▸ GIVEN ENTRIES:
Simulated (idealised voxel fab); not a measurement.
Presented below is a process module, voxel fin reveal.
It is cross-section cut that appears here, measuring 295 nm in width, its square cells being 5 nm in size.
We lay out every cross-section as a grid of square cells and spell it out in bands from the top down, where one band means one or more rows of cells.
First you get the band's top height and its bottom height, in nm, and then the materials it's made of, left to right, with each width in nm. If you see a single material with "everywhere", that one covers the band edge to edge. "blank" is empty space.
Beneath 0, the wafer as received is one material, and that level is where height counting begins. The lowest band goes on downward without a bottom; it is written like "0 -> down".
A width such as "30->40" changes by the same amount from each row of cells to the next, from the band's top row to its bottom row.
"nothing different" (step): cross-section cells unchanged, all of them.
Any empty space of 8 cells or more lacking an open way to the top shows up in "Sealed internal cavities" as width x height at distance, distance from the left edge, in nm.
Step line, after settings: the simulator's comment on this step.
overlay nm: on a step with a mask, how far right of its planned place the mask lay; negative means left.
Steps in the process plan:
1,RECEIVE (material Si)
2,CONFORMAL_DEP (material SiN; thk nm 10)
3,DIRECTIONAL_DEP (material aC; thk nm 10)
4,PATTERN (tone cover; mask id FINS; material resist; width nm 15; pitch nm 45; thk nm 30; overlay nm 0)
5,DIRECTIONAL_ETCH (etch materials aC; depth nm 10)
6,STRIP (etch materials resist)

▸ BRIEF: The line with "First you get" is the last to include; transcribe exactly every line from the top of the material above down to it.

▸ ANSWER BOX:
Simulated (idealised voxel fab); not a measurement.
Presented below is a process module, voxel fin reveal.
It is cross-section cut that appears here, measuring 295 nm in width, its square cells being 5 nm in size.
We lay out every cross-section as a grid of square cells and spell it out in bands from the top down, where one band means one or more rows of cells.
First you get the band's top height and its bottom height, in nm, and then the materials it's made of, left to right, with each width in nm. If you see a single material with "everywhere", that one covers the band edge to edge. "blank" is empty space.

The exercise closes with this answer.